□ □ □ □ □

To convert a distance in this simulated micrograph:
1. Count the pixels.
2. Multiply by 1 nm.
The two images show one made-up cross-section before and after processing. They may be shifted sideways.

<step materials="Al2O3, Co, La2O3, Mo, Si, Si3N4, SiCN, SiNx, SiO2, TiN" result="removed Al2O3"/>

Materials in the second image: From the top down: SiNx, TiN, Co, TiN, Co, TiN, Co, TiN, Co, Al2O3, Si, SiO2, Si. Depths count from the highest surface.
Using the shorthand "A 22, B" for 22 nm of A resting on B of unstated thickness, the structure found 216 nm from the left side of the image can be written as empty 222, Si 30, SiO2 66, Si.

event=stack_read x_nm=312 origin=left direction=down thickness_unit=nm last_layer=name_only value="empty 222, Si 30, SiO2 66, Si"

□ □ □ □ □

## ACTIVITY:
Write out the listing exactly from its first line to the line containing "Materials in the". Both of those lines belong in the answer.

## TASK SOLUTION:
To convert a distance in this simulated micrograph:
1. Count the pixels.
2. Multiply by 1 nm.
The two images show one made-up cross-section before and after processing. They may be shifted sideways.

<step materials="Al2O3, Co, La2O3, Mo, Si, Si3N4, SiCN, SiNx, SiO2, TiN" result="removed Al2O3"/>

Materials in the second image: From the top down: SiNx, TiN, Co, TiN, Co, TiN, Co, TiN, Co, Al2O3, Si, SiO2, Si. Depths count from the highest surface.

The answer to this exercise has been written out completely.